DATA RECORDS →

Start of Block

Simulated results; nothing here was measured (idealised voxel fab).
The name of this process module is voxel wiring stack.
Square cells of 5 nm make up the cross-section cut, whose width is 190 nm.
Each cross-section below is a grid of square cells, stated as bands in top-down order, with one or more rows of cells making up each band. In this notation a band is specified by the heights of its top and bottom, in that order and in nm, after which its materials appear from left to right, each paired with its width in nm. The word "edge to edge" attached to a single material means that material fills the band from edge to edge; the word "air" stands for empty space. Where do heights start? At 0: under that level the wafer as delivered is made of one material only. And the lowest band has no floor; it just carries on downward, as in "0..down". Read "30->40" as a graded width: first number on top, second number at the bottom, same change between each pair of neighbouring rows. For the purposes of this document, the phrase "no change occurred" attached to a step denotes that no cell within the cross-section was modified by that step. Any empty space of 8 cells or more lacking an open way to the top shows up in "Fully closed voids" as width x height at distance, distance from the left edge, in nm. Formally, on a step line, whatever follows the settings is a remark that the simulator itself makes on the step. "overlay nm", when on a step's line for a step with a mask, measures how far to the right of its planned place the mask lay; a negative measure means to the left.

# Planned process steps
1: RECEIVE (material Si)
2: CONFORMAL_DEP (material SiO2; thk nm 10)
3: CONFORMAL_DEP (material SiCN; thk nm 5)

End of Block

WORK ORDER → When you respond, give the whole listing again exactly as written.

ANSWER BOX →
Simulated results; nothing here was measured (idealised voxel fab).
The name of this process module is voxel wiring stack.
Square cells of 5 nm make up the cross-section cut, whose width is 190 nm.
Each cross-section below is a grid of square cells, stated as bands in top-down order, with one or more rows of cells making up each band. In this notation a band is specified by the heights of its top and bottom, in that order and in nm, after which its materials appear from left to right, each paired with its width in nm. The word "edge to edge" attached to a single material means that material fills the band from edge to edge; the word "air" stands for empty space. Where do heights start? At 0: under that level the wafer as delivered is made of one material only. And the lowest band has no floor; it just carries on downward, as in "0..down". Read "30->40" as a graded width: first number on top, second number at the bottom, same change between each pair of neighbouring rows. For the purposes of this document, the phrase "no change occurred" attached to a step denotes that no cell within the cross-section was modified by that step. Any empty space of 8 cells or more lacking an open way to the top shows up in "Fully closed voids" as width x height at distance, distance from the left edge, in nm. Formally, on a step line, whatever follows the settings is a remark that the simulator itself makes on the step. "overlay nm", when on a step's line for a step with a mask, measures how far to the right of its planned place the mask lay; a negative measure means to the left.

# Planned process steps
1: RECEIVE (material Si)
2: CONFORMAL_DEP (material SiO2; thk nm 10)
3: CONFORMAL_DEP (material SiCN; thk nm 5)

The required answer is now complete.